[Start of section]

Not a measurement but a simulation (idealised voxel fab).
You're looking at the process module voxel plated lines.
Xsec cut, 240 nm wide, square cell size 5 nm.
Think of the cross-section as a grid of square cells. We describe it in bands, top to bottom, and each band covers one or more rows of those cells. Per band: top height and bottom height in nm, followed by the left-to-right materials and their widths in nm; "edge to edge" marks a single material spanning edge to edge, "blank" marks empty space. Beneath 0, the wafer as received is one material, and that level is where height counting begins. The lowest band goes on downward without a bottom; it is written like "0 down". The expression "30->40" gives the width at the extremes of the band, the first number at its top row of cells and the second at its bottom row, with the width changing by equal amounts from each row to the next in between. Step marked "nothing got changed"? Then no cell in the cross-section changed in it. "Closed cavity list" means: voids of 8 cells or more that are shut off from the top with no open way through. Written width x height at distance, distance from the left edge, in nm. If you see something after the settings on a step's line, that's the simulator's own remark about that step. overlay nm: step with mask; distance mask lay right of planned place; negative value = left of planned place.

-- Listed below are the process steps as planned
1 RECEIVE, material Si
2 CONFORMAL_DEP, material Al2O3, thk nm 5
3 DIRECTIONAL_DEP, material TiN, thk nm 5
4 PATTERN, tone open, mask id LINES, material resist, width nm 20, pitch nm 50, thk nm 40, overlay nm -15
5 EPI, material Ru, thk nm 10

[End of section]

Activity => Repeat each record in full; every line must match exactly.

Answer box =>
Not a measurement but a simulation (idealised voxel fab).
You're looking at the process module voxel plated lines.
Xsec cut, 240 nm wide, square cell size 5 nm.
Think of the cross-section as a grid of square cells. We describe it in bands, top to bottom, and each band covers one or more rows of those cells. Per band: top height and bottom height in nm, followed by the left-to-right materials and their widths in nm; "edge to edge" marks a single material spanning edge to edge, "blank" marks empty space. Beneath 0, the wafer as received is one material, and that level is where height counting begins. The lowest band goes on downward without a bottom; it is written like "0 down". The expression "30->40" gives the width at the extremes of the band, the first number at its top row of cells and the second at its bottom row, with the width changing by equal amounts from each row to the next in between. Step marked "nothing got changed"? Then no cell in the cross-section changed in it. "Closed cavity list" means: voids of 8 cells or more that are shut off from the top with no open way through. Written width x height at distance, distance from the left edge, in nm. If you see something after the settings on a step's line, that's the simulator's own remark about that step. overlay nm: step with mask; distance mask lay right of planned place; negative value = left of planned place.

-- Listed below are the process steps as planned
1 RECEIVE, material Si
2 CONFORMAL_DEP, material Al2O3, thk nm 5
3 DIRECTIONAL_DEP, material TiN, thk nm 5
4 PATTERN, tone open, mask id LINES, material resist, width nm 20, pitch nm 50, thk nm 40, overlay nm -15
5 EPI, material Ru, thk nm 10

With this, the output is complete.